**Task item**: All lines from the first line of the material up to and including the line with "S4: polishing time; s" must be copied exactly, and no others.

=======
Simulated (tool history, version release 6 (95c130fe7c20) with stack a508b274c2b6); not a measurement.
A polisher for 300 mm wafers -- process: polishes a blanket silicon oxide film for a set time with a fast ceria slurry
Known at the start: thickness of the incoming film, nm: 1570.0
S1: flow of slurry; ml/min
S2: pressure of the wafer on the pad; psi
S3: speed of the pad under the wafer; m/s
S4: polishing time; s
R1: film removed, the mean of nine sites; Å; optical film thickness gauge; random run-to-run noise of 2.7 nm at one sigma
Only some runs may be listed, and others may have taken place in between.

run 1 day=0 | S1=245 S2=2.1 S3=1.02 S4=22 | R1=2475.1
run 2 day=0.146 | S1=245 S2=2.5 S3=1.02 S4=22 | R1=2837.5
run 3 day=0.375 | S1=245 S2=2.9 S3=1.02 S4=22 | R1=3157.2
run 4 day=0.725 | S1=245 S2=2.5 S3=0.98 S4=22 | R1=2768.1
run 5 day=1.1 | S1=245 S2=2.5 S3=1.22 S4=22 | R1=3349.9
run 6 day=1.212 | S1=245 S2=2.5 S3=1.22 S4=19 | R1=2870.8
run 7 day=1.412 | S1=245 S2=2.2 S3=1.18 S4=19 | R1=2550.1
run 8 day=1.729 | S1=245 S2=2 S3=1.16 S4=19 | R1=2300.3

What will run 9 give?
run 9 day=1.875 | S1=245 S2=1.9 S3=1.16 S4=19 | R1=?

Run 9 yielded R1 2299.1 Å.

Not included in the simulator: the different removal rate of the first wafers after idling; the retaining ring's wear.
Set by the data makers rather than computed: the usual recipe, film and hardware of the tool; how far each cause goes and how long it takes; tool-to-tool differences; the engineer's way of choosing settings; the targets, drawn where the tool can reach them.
=======

**Written answer**:
Simulated (tool history, version release 6 (95c130fe7c20) with stack a508b274c2b6); not a measurement.
A polisher for 300 mm wafers -- process: polishes a blanket silicon oxide film for a set time with a fast ceria slurry
Known at the start: thickness of the incoming film, nm: 1570.0
S1: flow of slurry; ml/min
S2: pressure of the wafer on the pad; psi
S3: speed of the pad under the wafer; m/s
S4: polishing time; s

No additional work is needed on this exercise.